→ **Stored data**:
● ● ● ● ●
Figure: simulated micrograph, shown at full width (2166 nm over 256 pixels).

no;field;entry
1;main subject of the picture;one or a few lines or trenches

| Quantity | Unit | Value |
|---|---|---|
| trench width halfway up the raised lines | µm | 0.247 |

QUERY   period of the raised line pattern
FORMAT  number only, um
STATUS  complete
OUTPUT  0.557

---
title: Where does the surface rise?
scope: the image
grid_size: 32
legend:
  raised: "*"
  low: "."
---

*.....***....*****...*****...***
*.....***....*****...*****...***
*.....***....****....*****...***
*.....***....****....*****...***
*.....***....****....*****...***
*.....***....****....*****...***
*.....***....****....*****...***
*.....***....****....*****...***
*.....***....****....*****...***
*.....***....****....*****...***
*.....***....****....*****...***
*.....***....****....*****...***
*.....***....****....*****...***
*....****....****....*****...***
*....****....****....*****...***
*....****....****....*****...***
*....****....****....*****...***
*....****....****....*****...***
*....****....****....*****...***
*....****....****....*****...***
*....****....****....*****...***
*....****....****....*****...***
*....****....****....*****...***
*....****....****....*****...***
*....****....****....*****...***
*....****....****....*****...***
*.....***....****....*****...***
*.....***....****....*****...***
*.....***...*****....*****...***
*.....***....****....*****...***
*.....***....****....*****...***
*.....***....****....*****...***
● ● ● ● ●

→ **Requirement**:
Please reproduce exactly the lines above, beginning with the first and ending with the line that contains "raised line pattern", and include nothing outside that range.

→ **Task answer**:
Figure: simulated micrograph, shown at full width (2166 nm over 256 pixels).

no;field;entry
1;main subject of the picture;one or a few lines or trenches

| Quantity | Unit | Value |
|---|---|---|
| trench width halfway up the raised lines | µm | 0.247 |

QUERY   period of the raised line pattern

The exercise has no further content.